_Work order_
For this exercise, reproduce the entries below exactly, but only from the line containing "#+CAPTION: Sizes taken off the micrograph" through the line containing "it | 117 nm |", both included.

_Information provided_
==================================================
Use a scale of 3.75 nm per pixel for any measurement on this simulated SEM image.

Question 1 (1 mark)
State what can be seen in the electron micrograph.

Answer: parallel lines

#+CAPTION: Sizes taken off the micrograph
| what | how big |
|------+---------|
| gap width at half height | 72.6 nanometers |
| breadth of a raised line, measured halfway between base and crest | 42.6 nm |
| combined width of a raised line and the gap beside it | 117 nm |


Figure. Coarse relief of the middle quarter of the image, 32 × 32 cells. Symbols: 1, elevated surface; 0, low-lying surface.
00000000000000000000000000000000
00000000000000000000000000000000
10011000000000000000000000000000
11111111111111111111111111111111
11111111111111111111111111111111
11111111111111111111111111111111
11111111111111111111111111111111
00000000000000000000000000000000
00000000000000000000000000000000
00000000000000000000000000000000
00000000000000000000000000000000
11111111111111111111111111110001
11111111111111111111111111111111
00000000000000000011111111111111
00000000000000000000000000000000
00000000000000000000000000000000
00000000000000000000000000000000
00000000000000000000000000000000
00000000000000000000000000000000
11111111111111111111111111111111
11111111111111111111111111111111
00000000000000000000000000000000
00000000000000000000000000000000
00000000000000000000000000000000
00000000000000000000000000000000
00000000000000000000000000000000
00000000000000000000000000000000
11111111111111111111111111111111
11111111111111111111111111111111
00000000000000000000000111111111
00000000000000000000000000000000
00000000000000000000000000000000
==================================================

_Answer box_
#+CAPTION: Sizes taken off the micrograph
| what | how big |
|------+---------|
| gap width at half height | 72.6 nanometers |
| breadth of a raised line, measured halfway between base and crest | 42.6 nm |
| combined width of a raised line and the gap beside it | 117 nm |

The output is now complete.